Assignment: When you reach the line that contains "mean etch depth across the wafer (angstrom): scatterometry" in the data below, start reproducing lines exactly, and stop after the line that contains "The listed runs".

Data for review:
=====

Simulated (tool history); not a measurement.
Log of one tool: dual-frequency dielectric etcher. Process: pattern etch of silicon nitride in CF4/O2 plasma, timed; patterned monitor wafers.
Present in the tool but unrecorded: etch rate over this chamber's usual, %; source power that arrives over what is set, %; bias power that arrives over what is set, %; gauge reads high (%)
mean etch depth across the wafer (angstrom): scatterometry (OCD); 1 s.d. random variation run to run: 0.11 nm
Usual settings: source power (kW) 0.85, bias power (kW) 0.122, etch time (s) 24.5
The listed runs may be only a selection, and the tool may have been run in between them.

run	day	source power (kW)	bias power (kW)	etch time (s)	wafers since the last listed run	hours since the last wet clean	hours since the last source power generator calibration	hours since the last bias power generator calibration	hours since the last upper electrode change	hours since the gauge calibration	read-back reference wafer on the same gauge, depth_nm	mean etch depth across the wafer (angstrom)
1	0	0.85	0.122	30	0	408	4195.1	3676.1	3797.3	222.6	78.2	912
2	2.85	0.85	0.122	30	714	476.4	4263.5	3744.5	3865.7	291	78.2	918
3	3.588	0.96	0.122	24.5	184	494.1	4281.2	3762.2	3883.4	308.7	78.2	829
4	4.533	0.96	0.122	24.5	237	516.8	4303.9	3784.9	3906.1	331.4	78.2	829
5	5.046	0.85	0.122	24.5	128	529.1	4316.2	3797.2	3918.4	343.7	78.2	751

=====

Problem solution:
mean etch depth across the wafer (angstrom): scatterometry (OCD); 1 s.d. random variation run to run: 0.11 nm
Usual settings: source power (kW) 0.85, bias power (kW) 0.122, etch time (s) 24.5
The listed runs may be only a selection, and the tool may have been run in between them.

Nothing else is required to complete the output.